[WORK INSTRUCTION] Reproduce only what lies between the first line of the material below and the line containing "(+) following a", with both of those lines included and every line kept exact.

[MATERIAL SUPPLIED]
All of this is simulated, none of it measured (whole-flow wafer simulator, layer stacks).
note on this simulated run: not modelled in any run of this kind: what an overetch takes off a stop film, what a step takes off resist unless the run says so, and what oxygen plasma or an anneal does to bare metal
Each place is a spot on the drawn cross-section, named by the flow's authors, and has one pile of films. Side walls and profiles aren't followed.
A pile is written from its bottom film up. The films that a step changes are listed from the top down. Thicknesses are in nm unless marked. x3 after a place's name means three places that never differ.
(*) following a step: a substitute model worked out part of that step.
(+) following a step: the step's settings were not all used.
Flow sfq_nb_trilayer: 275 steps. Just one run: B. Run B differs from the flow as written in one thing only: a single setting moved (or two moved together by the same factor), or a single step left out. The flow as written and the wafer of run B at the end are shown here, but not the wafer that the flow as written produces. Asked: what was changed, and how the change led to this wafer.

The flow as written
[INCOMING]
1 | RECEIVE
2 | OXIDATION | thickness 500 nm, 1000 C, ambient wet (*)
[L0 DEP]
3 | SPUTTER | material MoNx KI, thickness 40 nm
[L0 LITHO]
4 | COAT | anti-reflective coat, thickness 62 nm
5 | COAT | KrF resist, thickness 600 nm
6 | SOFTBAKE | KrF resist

[ANSWER AREA]
All of this is simulated, none of it measured (whole-flow wafer simulator, layer stacks).
note on this simulated run: not modelled in any run of this kind: what an overetch takes off a stop film, what a step takes off resist unless the run says so, and what oxygen plasma or an anneal does to bare metal
Each place is a spot on the drawn cross-section, named by the flow's authors, and has one pile of films. Side walls and profiles aren't followed.
A pile is written from its bottom film up. The films that a step changes are listed from the top down. Thicknesses are in nm unless marked. x3 after a place's name means three places that never differ.
(*) following a step: a substitute model worked out part of that step.
(+) following a step: the step's settings were not all used.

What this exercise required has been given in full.